--- ACTION ITEM ---
Return the entire listing, word for word.

--- DATASET CONTENT ---
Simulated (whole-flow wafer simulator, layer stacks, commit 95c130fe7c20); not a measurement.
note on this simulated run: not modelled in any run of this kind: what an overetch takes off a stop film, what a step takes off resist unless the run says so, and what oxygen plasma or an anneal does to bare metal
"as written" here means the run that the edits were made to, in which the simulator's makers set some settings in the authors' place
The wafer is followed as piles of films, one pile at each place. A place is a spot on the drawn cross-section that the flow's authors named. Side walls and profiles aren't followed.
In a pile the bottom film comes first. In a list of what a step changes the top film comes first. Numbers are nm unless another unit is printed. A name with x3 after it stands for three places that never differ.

--- RESPONSE ---
Simulated (whole-flow wafer simulator, layer stacks, commit 95c130fe7c20); not a measurement.
note on this simulated run: not modelled in any run of this kind: what an overetch takes off a stop film, what a step takes off resist unless the run says so, and what oxygen plasma or an anneal does to bare metal
"as written" here means the run that the edits were made to, in which the simulator's makers set some settings in the authors' place
The wafer is followed as piles of films, one pile at each place. A place is a spot on the drawn cross-section that the flow's authors named. Side walls and profiles aren't followed.
In a pile the bottom film comes first. In a list of what a step changes the top film comes first. Numbers are nm unless another unit is printed. A name with x3 after it stands for three places that never differ.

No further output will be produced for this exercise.